──────────

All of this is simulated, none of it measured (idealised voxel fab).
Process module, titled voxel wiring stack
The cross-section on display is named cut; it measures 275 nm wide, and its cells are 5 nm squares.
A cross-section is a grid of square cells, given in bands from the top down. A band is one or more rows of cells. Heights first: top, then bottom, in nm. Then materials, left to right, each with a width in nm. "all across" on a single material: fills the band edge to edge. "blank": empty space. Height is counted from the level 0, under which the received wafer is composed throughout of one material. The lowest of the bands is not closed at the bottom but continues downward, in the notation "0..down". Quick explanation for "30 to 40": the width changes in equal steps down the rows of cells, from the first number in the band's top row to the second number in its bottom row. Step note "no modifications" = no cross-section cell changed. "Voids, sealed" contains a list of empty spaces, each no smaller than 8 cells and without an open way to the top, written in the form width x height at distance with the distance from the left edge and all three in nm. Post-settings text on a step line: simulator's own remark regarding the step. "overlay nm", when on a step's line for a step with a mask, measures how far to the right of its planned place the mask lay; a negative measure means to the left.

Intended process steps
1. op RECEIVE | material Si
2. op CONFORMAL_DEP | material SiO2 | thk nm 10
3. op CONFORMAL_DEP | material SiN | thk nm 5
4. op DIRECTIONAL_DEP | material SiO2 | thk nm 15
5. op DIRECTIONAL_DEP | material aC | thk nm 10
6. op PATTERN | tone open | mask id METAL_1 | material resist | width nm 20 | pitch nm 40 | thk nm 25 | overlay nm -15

──────────

# Assigned task:
Word for word, quote the lines of the material from the first line through the line with "The cross-section on", both ends included.

# Exercise result:
All of this is simulated, none of it measured (idealised voxel fab).
Process module, titled voxel wiring stack
The cross-section on display is named cut; it measures 275 nm wide, and its cells are 5 nm squares.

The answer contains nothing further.